SUPPLIED DATA:
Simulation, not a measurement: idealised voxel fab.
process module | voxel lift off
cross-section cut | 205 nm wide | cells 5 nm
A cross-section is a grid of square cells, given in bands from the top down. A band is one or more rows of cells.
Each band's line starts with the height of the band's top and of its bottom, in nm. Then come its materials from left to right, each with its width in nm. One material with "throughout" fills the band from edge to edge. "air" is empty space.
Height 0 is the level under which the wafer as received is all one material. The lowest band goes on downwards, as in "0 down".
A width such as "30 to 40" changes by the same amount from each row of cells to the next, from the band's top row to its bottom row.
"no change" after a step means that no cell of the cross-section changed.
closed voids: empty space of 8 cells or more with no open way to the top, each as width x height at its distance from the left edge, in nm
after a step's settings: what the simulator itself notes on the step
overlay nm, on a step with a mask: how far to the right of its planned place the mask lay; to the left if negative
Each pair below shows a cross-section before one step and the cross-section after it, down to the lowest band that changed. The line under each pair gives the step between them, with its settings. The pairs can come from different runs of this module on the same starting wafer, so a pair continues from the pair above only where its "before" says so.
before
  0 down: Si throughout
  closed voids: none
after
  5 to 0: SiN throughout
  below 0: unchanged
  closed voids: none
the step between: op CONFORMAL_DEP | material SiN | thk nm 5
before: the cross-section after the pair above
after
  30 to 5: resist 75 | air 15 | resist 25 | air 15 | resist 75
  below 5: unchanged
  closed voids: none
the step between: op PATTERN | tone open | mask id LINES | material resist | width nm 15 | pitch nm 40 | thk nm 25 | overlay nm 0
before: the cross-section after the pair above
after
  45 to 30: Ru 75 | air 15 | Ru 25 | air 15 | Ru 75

BRIEF:
All lines from the beginning of the entries through the line marked "A cross-section is" are to be output exactly; nothing else belongs in the answer.

TASK OUTPUT:
Simulation, not a measurement: idealised voxel fab.
process module | voxel lift off
cross-section cut | 205 nm wide | cells 5 nm
A cross-section is a grid of square cells, given in bands from the top down. A band is one or more rows of cells.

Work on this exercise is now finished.